= Beginning of Section =

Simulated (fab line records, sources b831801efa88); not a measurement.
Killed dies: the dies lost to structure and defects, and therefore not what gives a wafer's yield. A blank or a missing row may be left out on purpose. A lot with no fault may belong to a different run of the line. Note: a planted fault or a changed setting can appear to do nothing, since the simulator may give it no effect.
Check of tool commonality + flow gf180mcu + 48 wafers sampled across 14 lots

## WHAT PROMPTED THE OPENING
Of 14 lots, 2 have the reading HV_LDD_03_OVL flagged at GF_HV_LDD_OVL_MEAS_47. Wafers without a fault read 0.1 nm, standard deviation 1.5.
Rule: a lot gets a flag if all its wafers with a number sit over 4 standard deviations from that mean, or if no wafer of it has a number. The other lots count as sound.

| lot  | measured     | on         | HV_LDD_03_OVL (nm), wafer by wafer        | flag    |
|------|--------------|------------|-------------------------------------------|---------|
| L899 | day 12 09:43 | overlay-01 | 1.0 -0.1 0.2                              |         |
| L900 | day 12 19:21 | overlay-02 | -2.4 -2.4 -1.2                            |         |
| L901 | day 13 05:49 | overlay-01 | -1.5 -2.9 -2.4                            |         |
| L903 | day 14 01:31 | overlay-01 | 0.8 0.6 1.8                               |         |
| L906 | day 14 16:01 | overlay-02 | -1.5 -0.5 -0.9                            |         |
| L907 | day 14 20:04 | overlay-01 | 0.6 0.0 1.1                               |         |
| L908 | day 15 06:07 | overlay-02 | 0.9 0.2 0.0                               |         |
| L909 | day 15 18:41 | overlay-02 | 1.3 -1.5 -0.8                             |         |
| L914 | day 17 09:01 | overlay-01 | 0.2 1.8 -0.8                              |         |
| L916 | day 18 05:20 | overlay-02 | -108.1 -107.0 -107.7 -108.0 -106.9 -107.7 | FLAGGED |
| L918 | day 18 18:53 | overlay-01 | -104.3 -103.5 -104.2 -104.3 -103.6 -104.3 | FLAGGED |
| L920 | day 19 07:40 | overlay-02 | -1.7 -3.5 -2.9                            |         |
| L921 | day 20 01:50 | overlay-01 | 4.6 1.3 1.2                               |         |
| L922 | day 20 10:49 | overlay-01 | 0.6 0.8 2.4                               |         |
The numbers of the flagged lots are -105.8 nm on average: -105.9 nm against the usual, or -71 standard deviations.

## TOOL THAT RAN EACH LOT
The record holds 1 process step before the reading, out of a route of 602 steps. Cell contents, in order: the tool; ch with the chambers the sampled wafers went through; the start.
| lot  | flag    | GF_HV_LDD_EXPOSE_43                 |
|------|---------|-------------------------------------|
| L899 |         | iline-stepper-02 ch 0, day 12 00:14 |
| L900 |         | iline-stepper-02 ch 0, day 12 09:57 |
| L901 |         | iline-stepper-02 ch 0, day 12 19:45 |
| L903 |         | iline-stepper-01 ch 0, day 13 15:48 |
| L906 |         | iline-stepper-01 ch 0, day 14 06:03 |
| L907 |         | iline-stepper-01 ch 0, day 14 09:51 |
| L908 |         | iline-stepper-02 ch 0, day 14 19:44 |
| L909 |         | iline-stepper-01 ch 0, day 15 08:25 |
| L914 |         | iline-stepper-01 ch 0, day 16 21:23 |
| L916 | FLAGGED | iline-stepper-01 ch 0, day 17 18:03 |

= End of Section =

Look above for the line with "day 12 09:57 |" and the line with "day 16 21:23 |". Retype those two lines and every line between them exactly, adding nothing.

| L900 |         | iline-stepper-02 ch 0, day 12 09:57 |
| L901 |         | iline-stepper-02 ch 0, day 12 19:45 |
| L903 |         | iline-stepper-01 ch 0, day 13 15:48 |
| L906 |         | iline-stepper-01 ch 0, day 14 06:03 |
| L907 |         | iline-stepper-01 ch 0, day 14 09:51 |
| L908 |         | iline-stepper-02 ch 0, day 14 19:44 |
| L909 |         | iline-stepper-01 ch 0, day 15 08:25 |
| L914 |         | iline-stepper-01 ch 0, day 16 21:23 |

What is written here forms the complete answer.